Please set down the entries below once more, exactly.

#####

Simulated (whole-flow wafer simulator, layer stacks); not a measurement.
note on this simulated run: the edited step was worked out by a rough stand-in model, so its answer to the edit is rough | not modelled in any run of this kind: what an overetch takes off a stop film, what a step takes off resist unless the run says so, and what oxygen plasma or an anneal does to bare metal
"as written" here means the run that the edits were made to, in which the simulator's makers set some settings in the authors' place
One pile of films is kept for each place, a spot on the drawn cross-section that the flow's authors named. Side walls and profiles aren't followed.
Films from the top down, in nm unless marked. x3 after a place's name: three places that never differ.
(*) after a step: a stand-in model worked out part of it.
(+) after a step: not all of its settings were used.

#####

Exercise response ->
Simulated (whole-flow wafer simulator, layer stacks); not a measurement.
note on this simulated run: the edited step was worked out by a rough stand-in model, so its answer to the edit is rough | not modelled in any run of this kind: what an overetch takes off a stop film, what a step takes off resist unless the run says so, and what oxygen plasma or an anneal does to bare metal
"as written" here means the run that the edits were made to, in which the simulator's makers set some settings in the authors' place
One pile of films is kept for each place, a spot on the drawn cross-section that the flow's authors named. Side walls and profiles aren't followed.
Films from the top down, in nm unless marked. x3 after a place's name: three places that never differ.
(*) after a step: a stand-in model worked out part of it.
(+) after a step: not all of its settings were used.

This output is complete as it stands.